■ DATASET EXTRACT
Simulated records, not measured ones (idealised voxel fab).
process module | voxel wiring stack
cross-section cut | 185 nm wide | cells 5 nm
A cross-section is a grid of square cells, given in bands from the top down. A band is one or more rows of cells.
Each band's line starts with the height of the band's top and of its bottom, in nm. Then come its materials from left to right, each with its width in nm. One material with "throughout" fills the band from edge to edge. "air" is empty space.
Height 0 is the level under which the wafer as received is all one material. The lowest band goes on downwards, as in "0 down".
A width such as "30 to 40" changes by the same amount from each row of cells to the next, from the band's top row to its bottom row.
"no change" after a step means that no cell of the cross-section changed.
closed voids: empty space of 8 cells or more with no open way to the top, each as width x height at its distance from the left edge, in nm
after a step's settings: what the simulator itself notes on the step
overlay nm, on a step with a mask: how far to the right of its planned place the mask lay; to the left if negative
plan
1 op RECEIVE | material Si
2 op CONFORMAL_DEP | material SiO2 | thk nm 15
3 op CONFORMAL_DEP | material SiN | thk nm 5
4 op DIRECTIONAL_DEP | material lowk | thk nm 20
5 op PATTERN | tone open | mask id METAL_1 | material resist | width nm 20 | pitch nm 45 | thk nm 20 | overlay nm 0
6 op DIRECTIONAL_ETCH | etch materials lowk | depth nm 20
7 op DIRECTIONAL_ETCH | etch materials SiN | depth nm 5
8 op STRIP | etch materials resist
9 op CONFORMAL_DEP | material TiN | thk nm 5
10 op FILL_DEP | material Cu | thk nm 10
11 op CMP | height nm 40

■ REQUIREMENT
Repeat the lines from the first one in the records through the line containing "A cross-section is", exactly as written, and nothing else.

■ YOUR RESPONSE
Simulated records, not measured ones (idealised voxel fab).
process module | voxel wiring stack
cross-section cut | 185 nm wide | cells 5 nm
A cross-section is a grid of square cells, given in bands from the top down. A band is one or more rows of cells.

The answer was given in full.